Brief – Write out the full set of records below exactly.

-*-

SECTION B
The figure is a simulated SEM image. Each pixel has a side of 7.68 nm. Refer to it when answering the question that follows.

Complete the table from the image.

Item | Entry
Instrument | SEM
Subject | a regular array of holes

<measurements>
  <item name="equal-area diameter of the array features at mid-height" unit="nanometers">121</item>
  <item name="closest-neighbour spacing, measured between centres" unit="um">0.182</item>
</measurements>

-*-

Written solution –
SECTION B
The figure is a simulated SEM image. Each pixel has a side of 7.68 nm. Refer to it when answering the question that follows.

Complete the table from the image.

Item | Entry
Instrument | SEM
Subject | a regular array of holes

<measurements>
  <item name="equal-area diameter of the array features at mid-height" unit="nanometers">121</item>
  <item name="closest-neighbour spacing, measured between centres" unit="um">0.182</item>
</measurements>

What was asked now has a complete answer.